▶ _Work task_:
Take the records below and print them verbatim up to and including the line that carries "A cross-section is".

▶ _Entries supplied_:
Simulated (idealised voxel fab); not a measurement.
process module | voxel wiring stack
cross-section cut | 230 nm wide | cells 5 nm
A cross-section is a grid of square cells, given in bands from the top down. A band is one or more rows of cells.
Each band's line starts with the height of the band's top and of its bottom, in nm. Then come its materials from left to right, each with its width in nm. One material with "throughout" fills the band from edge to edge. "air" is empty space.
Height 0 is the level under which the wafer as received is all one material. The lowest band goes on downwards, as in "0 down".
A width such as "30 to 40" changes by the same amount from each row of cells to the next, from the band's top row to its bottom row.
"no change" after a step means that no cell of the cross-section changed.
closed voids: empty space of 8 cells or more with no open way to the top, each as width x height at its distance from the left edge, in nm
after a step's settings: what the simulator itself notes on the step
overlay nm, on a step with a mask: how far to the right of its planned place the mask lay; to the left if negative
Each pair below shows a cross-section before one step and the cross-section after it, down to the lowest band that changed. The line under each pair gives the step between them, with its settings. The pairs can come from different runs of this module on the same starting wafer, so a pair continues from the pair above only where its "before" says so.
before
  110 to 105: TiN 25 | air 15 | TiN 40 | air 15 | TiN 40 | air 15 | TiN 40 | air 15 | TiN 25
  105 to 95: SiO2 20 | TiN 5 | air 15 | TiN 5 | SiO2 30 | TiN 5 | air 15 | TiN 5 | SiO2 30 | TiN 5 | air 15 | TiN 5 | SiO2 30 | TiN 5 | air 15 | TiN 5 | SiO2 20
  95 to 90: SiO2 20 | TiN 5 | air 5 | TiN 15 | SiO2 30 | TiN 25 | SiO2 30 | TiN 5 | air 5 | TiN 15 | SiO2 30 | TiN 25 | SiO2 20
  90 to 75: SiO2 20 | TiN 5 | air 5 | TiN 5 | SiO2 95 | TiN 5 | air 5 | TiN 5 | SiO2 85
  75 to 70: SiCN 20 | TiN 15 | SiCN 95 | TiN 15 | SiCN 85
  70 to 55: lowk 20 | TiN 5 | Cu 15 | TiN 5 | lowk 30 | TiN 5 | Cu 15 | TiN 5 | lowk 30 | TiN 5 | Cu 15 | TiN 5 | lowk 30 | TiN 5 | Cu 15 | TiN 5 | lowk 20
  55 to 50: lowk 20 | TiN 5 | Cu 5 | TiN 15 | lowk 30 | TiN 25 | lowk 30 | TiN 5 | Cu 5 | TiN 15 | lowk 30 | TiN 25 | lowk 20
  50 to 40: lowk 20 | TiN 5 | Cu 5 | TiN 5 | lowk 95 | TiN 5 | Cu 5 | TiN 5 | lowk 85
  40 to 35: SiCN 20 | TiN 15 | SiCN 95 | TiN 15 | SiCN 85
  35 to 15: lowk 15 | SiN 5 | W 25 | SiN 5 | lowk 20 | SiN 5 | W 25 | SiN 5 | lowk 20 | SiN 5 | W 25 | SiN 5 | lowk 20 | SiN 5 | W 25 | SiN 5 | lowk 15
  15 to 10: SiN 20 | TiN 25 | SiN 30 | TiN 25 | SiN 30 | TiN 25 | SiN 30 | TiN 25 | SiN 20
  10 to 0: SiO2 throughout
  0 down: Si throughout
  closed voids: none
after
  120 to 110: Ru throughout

▶ _Exercise answer_:
Simulated (idealised voxel fab); not a measurement.
process module | voxel wiring stack
cross-section cut | 230 nm wide | cells 5 nm
A cross-section is a grid of square cells, given in bands from the top down. A band is one or more rows of cells.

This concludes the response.